Activity: From the listing below, set down exactly the lines between the one holding "Task: label this" and the one holding "and nm is fine", inclusive. No other line is wanted.

Dataset excerpts:
━━━━━━━━━━━━━━━━━━━━━━━━━━━━━━
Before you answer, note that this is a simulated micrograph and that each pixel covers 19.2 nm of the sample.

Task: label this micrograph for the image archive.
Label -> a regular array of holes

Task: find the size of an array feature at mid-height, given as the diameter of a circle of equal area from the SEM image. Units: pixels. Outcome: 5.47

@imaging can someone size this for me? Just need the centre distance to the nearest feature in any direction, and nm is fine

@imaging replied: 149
━━━━━━━━━━━━━━━━━━━━━━━━━━━━━━

Your solution:
Task: label this micrograph for the image archive.
Label -> a regular array of holes

Task: find the size of an array feature at mid-height, given as the diameter of a circle of equal area from the SEM image. Units: pixels. Outcome: 5.47

@imaging can someone size this for me? Just need the centre distance to the nearest feature in any direction, and nm is fine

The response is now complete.